» **Dataset content**:
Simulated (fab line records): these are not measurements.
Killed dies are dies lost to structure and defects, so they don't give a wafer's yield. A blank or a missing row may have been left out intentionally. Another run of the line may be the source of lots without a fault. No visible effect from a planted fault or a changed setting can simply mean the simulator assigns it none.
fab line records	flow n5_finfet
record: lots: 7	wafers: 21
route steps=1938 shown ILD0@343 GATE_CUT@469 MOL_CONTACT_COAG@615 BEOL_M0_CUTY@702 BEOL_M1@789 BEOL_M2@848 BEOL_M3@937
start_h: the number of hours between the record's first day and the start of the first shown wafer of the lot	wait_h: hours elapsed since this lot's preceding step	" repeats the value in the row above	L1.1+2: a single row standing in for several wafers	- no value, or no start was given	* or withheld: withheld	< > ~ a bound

» **Task item**:
Starting from the top of the records and ending at the line that contains "route steps=1938 shown", repeat each line exactly and return only those lines.

» **Response box**:
Simulated (fab line records): these are not measurements.
Killed dies are dies lost to structure and defects, so they don't give a wafer's yield. A blank or a missing row may have been left out intentionally. Another run of the line may be the source of lots without a fault. No visible effect from a planted fault or a changed setting can simply mean the simulator assigns it none.
fab line records	flow n5_finfet
record: lots: 7	wafers: 21
route steps=1938 shown ILD0@343 GATE_CUT@469 MOL_CONTACT_COAG@615 BEOL_M0_CUTY@702 BEOL_M1@789 BEOL_M2@848 BEOL_M3@937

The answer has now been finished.